= Activity =
All that should come back is the lines of the data below from the one containing "This log may" to the one containing "5,14.6,245,11,1.58,11,76.159", inclusive, exactly as they stand.

= Record excerpts =
◆ ◆ ◆ ◆ ◆ ◆ ◆

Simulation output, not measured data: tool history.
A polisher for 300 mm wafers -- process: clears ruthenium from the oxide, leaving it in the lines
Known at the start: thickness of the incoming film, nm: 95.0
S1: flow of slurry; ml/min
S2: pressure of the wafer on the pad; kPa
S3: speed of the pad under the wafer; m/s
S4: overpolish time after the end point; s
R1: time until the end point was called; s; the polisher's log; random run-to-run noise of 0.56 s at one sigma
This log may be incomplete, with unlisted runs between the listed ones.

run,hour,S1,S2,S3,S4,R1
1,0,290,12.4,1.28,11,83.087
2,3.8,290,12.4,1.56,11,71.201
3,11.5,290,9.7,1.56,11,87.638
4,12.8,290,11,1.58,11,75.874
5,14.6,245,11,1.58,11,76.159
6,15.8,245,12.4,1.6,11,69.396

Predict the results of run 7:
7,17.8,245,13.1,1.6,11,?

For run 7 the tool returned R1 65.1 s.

◆ ◆ ◆ ◆ ◆ ◆ ◆

= Task response =
This log may be incomplete, with unlisted runs between the listed ones.

run,hour,S1,S2,S3,S4,R1
1,0,290,12.4,1.28,11,83.087
2,3.8,290,12.4,1.56,11,71.201
3,11.5,290,9.7,1.56,11,87.638
4,12.8,290,11,1.58,11,75.874
5,14.6,245,11,1.58,11,76.159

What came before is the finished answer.